━━━ Data records

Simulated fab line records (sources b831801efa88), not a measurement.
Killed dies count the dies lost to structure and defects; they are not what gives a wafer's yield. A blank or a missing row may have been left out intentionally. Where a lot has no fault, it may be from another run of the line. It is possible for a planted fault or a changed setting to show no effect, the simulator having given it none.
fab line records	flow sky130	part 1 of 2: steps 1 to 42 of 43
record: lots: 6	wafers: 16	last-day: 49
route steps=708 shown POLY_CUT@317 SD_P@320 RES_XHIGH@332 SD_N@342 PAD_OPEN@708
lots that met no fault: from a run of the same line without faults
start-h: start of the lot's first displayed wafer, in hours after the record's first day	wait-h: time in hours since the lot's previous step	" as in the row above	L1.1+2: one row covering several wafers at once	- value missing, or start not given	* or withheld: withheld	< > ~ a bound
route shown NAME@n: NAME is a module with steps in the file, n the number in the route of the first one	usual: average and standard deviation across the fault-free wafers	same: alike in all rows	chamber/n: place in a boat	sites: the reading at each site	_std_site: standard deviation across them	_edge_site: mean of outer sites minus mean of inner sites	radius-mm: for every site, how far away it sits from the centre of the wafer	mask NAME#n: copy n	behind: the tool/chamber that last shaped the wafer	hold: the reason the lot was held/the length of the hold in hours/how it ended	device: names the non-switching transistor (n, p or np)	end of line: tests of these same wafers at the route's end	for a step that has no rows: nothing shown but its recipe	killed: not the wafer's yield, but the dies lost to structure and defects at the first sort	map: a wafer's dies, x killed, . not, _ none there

━━━━━━

▶ Work instruction:
The whole listing above is to be reproduced without any slip.

▶ Task solution:
Simulated fab line records (sources b831801efa88), not a measurement.
Killed dies count the dies lost to structure and defects; they are not what gives a wafer's yield. A blank or a missing row may have been left out intentionally. Where a lot has no fault, it may be from another run of the line. It is possible for a planted fault or a changed setting to show no effect, the simulator having given it none.
fab line records	flow sky130	part 1 of 2: steps 1 to 42 of 43
record: lots: 6	wafers: 16	last-day: 49
route steps=708 shown POLY_CUT@317 SD_P@320 RES_XHIGH@332 SD_N@342 PAD_OPEN@708
lots that met no fault: from a run of the same line without faults
start-h: start of the lot's first displayed wafer, in hours after the record's first day	wait-h: time in hours since the lot's previous step	" as in the row above	L1.1+2: one row covering several wafers at once	- value missing, or start not given	* or withheld: withheld	< > ~ a bound
route shown NAME@n: NAME is a module with steps in the file, n the number in the route of the first one	usual: average and standard deviation across the fault-free wafers	same: alike in all rows	chamber/n: place in a boat	sites: the reading at each site	_std_site: standard deviation across them	_edge_site: mean of outer sites minus mean of inner sites	radius-mm: for every site, how far away it sits from the centre of the wafer	mask NAME#n: copy n	behind: the tool/chamber that last shaped the wafer	hold: the reason the lot was held/the length of the hold in hours/how it ended	device: names the non-switching transistor (n, p or np)	end of line: tests of these same wafers at the route's end	for a step that has no rows: nothing shown but its recipe	killed: not the wafer's yield, but the dies lost to structure and defects at the first sort	map: a wafer's dies, x killed, . not, _ none there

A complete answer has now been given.